# Material provided
━━━━━━━━━━

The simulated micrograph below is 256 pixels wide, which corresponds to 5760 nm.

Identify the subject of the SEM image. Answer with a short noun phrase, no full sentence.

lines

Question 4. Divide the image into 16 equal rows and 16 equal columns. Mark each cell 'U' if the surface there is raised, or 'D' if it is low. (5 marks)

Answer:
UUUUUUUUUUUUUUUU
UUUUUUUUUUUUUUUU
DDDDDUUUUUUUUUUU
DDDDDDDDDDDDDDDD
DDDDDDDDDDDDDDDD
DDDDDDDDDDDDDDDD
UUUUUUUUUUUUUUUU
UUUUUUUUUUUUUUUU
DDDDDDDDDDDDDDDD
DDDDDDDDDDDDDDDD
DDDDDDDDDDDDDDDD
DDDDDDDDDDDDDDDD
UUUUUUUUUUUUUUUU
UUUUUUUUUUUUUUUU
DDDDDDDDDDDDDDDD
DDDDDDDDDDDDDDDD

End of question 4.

━━━━━━━━━━

# Assignment
From the top of the material above, please transcribe each line exactly. Include the line with "Question 4. Divide" and end there.

# Written answer
The simulated micrograph below is 256 pixels wide, which corresponds to 5760 nm.

Identify the subject of the SEM image. Answer with a short noun phrase, no full sentence.

lines

Question 4. Divide the image into 16 equal rows and 16 equal columns. Mark each cell 'U' if the surface there is raised, or 'D' if it is low. (5 marks)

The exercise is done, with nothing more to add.